## Work item
All of the data is to be copied without a single change.

^^^^

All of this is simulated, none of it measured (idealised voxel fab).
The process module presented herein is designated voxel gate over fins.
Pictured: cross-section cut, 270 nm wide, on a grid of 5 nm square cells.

^^^^

## Problem solution
All of this is simulated, none of it measured (idealised voxel fab).
The process module presented herein is designated voxel gate over fins.
Pictured: cross-section cut, 270 nm wide, on a grid of 5 nm square cells.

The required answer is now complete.